**Requirement**
Begin at the line containing "highest temperature of the surface (C): pyrometer" in the data below and go on through the line containing "Not every run", repeating each line exactly; include both ends and no other line.

▼

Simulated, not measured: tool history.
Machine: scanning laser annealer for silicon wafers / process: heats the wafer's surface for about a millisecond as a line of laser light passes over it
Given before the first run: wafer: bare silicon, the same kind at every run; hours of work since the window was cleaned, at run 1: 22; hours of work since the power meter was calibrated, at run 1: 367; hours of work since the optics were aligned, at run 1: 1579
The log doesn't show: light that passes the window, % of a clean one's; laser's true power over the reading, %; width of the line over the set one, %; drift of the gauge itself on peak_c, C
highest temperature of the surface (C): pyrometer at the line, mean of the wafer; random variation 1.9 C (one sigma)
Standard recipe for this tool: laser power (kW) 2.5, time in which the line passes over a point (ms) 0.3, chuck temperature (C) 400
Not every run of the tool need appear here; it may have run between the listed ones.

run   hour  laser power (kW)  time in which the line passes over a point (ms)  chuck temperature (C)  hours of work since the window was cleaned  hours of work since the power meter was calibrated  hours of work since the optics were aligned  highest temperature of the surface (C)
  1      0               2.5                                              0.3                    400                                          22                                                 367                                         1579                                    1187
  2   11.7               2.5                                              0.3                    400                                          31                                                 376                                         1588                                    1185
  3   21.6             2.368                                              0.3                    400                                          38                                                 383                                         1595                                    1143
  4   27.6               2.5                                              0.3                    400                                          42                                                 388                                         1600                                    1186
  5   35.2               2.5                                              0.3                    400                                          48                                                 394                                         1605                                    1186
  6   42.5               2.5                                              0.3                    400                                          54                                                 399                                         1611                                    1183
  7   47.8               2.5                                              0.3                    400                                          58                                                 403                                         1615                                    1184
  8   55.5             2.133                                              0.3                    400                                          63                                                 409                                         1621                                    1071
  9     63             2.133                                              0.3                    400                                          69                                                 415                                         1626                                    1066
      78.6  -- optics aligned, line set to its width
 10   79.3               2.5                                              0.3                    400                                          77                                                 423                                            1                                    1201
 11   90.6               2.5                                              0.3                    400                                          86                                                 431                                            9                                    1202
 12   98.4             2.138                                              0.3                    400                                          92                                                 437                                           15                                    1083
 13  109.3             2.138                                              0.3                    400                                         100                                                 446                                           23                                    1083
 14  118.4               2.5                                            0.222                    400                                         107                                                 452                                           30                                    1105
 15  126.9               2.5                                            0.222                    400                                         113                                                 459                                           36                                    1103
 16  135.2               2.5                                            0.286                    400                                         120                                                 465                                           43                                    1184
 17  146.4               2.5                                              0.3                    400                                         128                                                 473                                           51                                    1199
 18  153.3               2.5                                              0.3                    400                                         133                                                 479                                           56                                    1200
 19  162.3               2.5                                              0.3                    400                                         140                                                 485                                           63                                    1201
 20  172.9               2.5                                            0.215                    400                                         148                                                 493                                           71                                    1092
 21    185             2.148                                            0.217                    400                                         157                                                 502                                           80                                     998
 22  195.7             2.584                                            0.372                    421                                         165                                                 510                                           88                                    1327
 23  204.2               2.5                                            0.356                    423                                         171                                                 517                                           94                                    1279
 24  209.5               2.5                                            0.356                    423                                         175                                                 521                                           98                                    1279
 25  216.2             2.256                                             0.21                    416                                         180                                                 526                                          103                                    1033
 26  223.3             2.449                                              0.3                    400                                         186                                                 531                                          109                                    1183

▲

**Task answer**
highest temperature of the surface (C): pyrometer at the line, mean of the wafer; random variation 1.9 C (one sigma)
Standard recipe for this tool: laser power (kW) 2.5, time in which the line passes over a point (ms) 0.3, chuck temperature (C) 400
Not every run of the tool need appear here; it may have run between the listed ones.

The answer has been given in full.